WORK INSTRUCTION: Retype, without any change, the first line of the records and every line after it through the one containing "Think of the".

SOURCE INFORMATION:
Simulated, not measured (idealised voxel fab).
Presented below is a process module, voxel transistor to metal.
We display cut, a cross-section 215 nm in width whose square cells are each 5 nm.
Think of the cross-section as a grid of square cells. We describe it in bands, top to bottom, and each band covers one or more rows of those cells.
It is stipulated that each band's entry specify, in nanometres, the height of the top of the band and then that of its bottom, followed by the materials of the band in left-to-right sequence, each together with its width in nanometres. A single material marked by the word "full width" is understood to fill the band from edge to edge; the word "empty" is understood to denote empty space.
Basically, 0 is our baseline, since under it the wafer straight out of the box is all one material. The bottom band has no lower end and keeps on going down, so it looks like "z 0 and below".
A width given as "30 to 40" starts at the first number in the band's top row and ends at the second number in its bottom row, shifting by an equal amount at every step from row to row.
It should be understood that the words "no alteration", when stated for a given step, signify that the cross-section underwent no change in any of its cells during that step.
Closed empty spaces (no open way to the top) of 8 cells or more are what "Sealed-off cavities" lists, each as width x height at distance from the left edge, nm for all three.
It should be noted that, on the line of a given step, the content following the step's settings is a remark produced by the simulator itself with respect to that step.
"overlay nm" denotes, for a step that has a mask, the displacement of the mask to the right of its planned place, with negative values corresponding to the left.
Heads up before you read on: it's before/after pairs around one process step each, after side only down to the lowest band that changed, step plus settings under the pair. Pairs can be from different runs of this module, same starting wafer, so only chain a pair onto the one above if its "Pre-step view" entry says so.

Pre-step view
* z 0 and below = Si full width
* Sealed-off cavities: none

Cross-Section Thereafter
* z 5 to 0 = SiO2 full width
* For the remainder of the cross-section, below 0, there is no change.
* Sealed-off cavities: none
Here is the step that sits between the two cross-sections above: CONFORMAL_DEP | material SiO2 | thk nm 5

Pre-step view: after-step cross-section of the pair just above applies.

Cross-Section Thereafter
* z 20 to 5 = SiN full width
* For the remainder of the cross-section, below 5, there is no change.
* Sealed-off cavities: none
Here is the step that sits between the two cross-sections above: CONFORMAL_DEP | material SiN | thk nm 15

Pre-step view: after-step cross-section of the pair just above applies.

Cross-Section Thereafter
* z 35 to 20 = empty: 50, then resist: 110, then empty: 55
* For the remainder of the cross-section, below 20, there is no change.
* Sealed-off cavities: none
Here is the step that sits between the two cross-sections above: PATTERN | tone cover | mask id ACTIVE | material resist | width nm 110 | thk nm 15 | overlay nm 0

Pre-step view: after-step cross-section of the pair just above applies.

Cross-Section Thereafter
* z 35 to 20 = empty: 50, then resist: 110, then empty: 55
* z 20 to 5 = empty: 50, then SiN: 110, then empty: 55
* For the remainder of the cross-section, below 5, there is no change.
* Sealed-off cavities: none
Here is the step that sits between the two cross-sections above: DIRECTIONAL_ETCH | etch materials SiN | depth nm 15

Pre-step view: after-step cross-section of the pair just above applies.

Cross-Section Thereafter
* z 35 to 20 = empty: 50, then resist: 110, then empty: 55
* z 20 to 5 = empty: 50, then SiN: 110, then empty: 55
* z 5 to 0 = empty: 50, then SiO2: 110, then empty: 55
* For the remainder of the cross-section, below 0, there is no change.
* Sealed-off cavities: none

WRITTEN REPLY:
Simulated, not measured (idealised voxel fab).
Presented below is a process module, voxel transistor to metal.
We display cut, a cross-section 215 nm in width whose square cells are each 5 nm.
Think of the cross-section as a grid of square cells. We describe it in bands, top to bottom, and each band covers one or more rows of those cells.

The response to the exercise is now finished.